• **BRIEF**
After locating the line that contains "5: SiN throughout" in the records below, write out exactly that line and each line after it through the one that contains "SiN | thk nm 10", and nothing else.

---- PROVIDED RECORDS

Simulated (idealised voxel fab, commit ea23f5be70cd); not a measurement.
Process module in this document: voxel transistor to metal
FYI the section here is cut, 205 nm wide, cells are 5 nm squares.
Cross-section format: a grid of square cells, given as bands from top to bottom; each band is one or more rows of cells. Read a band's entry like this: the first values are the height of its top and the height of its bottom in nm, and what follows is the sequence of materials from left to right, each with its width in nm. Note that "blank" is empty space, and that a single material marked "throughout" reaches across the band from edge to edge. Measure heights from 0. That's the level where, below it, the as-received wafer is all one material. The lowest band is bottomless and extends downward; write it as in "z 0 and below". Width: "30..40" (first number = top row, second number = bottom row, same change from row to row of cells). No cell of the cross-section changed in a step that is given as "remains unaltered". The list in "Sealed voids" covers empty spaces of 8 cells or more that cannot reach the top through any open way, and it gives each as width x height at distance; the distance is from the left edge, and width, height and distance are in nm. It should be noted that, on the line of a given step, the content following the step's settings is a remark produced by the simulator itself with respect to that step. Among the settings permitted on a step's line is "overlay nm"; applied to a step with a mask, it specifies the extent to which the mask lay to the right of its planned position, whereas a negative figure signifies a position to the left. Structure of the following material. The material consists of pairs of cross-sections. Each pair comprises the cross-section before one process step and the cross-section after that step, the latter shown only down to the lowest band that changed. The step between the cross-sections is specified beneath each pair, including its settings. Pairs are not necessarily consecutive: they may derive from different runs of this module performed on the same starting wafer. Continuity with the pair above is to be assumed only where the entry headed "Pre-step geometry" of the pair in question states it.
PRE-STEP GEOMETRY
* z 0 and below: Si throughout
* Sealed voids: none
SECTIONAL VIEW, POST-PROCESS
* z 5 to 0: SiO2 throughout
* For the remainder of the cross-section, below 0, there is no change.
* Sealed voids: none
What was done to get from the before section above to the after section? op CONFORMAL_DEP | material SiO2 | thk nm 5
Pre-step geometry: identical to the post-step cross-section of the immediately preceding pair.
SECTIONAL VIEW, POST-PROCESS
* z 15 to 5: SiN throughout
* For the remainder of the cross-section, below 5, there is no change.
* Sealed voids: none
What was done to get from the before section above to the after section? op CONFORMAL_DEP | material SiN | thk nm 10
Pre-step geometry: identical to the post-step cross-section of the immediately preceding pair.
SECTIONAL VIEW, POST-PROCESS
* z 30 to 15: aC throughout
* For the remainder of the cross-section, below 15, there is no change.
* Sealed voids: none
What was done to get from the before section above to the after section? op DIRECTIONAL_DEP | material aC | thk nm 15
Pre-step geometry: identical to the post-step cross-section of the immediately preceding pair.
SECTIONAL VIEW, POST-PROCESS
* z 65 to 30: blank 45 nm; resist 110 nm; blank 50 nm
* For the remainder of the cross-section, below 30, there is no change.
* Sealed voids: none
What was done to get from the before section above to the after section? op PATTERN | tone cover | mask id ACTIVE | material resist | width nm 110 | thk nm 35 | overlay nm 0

--------

• **REPLY**
* z 15 to 5: SiN throughout
* For the remainder of the cross-section, below 5, there is no change.
* Sealed voids: none
What was done to get from the before section above to the after section? op CONFORMAL_DEP | material SiN | thk nm 10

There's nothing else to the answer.